SOURCE MATERIAL Start Marker

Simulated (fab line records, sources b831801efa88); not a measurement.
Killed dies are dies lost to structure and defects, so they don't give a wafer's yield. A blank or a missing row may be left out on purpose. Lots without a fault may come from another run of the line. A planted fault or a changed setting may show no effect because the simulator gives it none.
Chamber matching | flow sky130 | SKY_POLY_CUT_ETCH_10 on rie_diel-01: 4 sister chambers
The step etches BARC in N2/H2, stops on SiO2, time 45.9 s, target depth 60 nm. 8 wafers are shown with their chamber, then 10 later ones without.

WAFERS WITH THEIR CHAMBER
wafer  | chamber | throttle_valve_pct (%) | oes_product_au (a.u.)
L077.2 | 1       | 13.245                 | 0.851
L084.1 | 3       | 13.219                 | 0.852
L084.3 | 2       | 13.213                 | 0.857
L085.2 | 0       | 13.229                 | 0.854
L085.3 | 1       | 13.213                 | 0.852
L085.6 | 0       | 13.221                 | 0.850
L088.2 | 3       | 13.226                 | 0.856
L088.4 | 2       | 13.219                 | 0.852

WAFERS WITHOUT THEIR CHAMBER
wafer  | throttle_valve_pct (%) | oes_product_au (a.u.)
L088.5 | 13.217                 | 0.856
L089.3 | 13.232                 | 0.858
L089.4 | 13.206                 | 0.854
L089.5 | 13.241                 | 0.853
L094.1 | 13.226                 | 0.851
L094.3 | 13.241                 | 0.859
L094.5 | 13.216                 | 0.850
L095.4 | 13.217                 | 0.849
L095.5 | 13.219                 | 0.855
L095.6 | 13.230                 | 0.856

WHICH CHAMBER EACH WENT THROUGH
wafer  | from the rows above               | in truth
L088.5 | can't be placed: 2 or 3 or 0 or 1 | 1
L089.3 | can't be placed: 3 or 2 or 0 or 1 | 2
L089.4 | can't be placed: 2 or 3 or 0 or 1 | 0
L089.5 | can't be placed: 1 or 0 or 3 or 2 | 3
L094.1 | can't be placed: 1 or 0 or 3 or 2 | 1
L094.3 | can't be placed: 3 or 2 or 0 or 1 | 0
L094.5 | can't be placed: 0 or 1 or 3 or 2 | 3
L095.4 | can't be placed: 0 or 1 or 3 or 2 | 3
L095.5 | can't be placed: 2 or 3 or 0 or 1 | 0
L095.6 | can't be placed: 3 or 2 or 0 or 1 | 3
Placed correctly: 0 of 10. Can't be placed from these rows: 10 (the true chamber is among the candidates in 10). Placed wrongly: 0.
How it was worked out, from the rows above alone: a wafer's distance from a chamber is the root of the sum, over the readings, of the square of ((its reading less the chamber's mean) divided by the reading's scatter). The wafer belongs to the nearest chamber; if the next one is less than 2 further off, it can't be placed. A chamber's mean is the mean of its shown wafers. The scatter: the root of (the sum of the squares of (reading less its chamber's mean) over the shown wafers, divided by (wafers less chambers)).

SOURCE MATERIAL End Marker

# ASSIGNED TASK
Wherever the line holding "WAFERS WITH THEIR CHAMBER" falls in the entries above, copy exactly from it through the line holding "Placed correctly: 0", inclusive, and add nothing.

# ANSWER SPACE
WAFERS WITH THEIR CHAMBER
wafer  | chamber | throttle_valve_pct (%) | oes_product_au (a.u.)
L077.2 | 1       | 13.245                 | 0.851
L084.1 | 3       | 13.219                 | 0.852
L084.3 | 2       | 13.213                 | 0.857
L085.2 | 0       | 13.229                 | 0.854
L085.3 | 1       | 13.213                 | 0.852
L085.6 | 0       | 13.221                 | 0.850
L088.2 | 3       | 13.226                 | 0.856
L088.4 | 2       | 13.219                 | 0.852

WAFERS WITHOUT THEIR CHAMBER
wafer  | throttle_valve_pct (%) | oes_product_au (a.u.)
L088.5 | 13.217                 | 0.856
L089.3 | 13.232                 | 0.858
L089.4 | 13.206                 | 0.854
L089.5 | 13.241                 | 0.853
L094.1 | 13.226                 | 0.851
L094.3 | 13.241                 | 0.859
L094.5 | 13.216                 | 0.850
L095.4 | 13.217                 | 0.849
L095.5 | 13.219                 | 0.855
L095.6 | 13.230                 | 0.856

WHICH CHAMBER EACH WENT THROUGH
wafer  | from the rows above               | in truth
L088.5 | can't be placed: 2 or 3 or 0 or 1 | 1
L089.3 | can't be placed: 3 or 2 or 0 or 1 | 2
L089.4 | can't be placed: 2 or 3 or 0 or 1 | 0
L089.5 | can't be placed: 1 or 0 or 3 or 2 | 3
L094.1 | can't be placed: 1 or 0 or 3 or 2 | 1
L094.3 | can't be placed: 3 or 2 or 0 or 1 | 0
L094.5 | can't be placed: 0 or 1 or 3 or 2 | 3
L095.4 | can't be placed: 0 or 1 or 3 or 2 | 3
L095.5 | can't be placed: 2 or 3 or 0 or 1 | 0
L095.6 | can't be placed: 3 or 2 or 0 or 1 | 3
Placed correctly: 0 of 10. Can't be placed from these rows: 10 (the true chamber is among the candidates in 10). Placed wrongly: 0.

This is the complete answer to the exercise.